▸ **WORK REQUEST**:
Output every line from the beginning of the records through the line that contains "Each band's line", exactly as it appears.

▸ **GIVEN INFORMATION**:
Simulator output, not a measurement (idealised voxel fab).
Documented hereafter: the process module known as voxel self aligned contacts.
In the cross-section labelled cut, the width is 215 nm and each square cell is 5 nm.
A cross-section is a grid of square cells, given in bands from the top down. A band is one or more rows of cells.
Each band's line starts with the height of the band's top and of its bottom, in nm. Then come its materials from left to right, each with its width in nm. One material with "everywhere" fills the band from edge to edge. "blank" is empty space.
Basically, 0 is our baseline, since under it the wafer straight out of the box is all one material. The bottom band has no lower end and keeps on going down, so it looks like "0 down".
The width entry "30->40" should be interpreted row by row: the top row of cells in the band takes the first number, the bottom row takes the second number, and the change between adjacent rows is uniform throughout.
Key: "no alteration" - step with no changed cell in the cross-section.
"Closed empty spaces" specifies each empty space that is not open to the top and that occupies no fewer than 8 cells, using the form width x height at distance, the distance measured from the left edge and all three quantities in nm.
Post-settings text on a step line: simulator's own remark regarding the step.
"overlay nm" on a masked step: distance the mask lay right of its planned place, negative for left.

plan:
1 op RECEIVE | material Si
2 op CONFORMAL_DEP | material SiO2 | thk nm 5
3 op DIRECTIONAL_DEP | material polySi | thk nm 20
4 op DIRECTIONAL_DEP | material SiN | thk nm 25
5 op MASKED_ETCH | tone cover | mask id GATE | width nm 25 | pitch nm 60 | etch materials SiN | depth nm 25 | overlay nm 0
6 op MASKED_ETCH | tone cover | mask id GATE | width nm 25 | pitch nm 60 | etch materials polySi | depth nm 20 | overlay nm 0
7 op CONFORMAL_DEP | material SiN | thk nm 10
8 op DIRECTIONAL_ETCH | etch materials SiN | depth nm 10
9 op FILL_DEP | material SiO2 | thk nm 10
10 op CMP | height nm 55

▸ **TASK RESULT**:
Simulator output, not a measurement (idealised voxel fab).
Documented hereafter: the process module known as voxel self aligned contacts.
In the cross-section labelled cut, the width is 215 nm and each square cell is 5 nm.
A cross-section is a grid of square cells, given in bands from the top down. A band is one or more rows of cells.
Each band's line starts with the height of the band's top and of its bottom, in nm. Then come its materials from left to right, each with its width in nm. One material with "everywhere" fills the band from edge to edge. "blank" is empty space.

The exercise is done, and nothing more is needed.